# WORK TASK
Scan the records below for the line with "The wafer is" and the line with "(+) following a". Repeat those two lines and every line between them exactly, and nothing else.

:::::
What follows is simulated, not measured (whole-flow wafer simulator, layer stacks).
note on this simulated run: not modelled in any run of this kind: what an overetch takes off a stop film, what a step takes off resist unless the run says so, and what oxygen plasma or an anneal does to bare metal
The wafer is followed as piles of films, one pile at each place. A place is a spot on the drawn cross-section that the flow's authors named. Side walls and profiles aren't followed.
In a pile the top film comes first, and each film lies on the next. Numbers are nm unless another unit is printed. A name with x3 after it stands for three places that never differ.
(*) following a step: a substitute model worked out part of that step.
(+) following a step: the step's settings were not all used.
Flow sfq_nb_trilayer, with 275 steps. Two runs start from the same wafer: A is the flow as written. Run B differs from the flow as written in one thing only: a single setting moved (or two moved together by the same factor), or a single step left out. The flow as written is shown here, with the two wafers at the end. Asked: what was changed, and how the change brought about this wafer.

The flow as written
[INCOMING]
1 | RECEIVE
:::::

# TASK OUTPUT
The wafer is followed as piles of films, one pile at each place. A place is a spot on the drawn cross-section that the flow's authors named. Side walls and profiles aren't followed.
In a pile the top film comes first, and each film lies on the next. Numbers are nm unless another unit is printed. A name with x3 after it stands for three places that never differ.
(*) following a step: a substitute model worked out part of that step.
(+) following a step: the step's settings were not all used.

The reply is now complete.